→ Records provided
◆ ◆ ◆ ◆ ◆ ◆ ◆

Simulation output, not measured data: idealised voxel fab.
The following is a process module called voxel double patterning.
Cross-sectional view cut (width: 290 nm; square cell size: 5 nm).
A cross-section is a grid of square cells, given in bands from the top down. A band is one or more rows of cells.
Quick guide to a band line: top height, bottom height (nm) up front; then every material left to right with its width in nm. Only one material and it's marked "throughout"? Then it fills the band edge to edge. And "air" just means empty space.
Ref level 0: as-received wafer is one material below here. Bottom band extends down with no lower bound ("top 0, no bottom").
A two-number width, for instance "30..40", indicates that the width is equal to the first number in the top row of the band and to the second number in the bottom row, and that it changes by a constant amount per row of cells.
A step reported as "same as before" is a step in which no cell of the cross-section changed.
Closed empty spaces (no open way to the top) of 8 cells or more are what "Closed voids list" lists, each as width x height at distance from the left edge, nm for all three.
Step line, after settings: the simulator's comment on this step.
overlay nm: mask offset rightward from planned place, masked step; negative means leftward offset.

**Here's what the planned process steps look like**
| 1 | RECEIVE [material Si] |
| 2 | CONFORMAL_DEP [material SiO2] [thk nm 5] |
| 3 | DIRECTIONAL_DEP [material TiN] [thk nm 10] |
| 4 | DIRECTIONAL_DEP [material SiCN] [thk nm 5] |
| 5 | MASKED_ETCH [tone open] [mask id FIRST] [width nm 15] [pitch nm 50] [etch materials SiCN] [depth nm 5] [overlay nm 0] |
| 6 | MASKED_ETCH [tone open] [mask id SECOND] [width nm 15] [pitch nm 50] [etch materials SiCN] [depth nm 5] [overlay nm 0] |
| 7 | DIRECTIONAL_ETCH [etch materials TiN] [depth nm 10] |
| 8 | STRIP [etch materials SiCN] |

◆ ◆ ◆ ◆ ◆ ◆ ◆

→ Brief
Your response must consist of every line above, reproduced exactly.

→ Expected answer
Simulation output, not measured data: idealised voxel fab.
The following is a process module called voxel double patterning.
Cross-sectional view cut (width: 290 nm; square cell size: 5 nm).
A cross-section is a grid of square cells, given in bands from the top down. A band is one or more rows of cells.
Quick guide to a band line: top height, bottom height (nm) up front; then every material left to right with its width in nm. Only one material and it's marked "throughout"? Then it fills the band edge to edge. And "air" just means empty space.
Ref level 0: as-received wafer is one material below here. Bottom band extends down with no lower bound ("top 0, no bottom").
A two-number width, for instance "30..40", indicates that the width is equal to the first number in the top row of the band and to the second number in the bottom row, and that it changes by a constant amount per row of cells.
A step reported as "same as before" is a step in which no cell of the cross-section changed.
Closed empty spaces (no open way to the top) of 8 cells or more are what "Closed voids list" lists, each as width x height at distance from the left edge, nm for all three.
Step line, after settings: the simulator's comment on this step.
overlay nm: mask offset rightward from planned place, masked step; negative means leftward offset.

**Here's what the planned process steps look like**
| 1 | RECEIVE [material Si] |
| 2 | CONFORMAL_DEP [material SiO2] [thk nm 5] |
| 3 | DIRECTIONAL_DEP [material TiN] [thk nm 10] |
| 4 | DIRECTIONAL_DEP [material SiCN] [thk nm 5] |
| 5 | MASKED_ETCH [tone open] [mask id FIRST] [width nm 15] [pitch nm 50] [etch materials SiCN] [depth nm 5] [overlay nm 0] |
| 6 | MASKED_ETCH [tone open] [mask id SECOND] [width nm 15] [pitch nm 50] [etch materials SiCN] [depth nm 5] [overlay nm 0] |
| 7 | DIRECTIONAL_ETCH [etch materials TiN] [depth nm 10] |
| 8 | STRIP [etch materials SiCN] |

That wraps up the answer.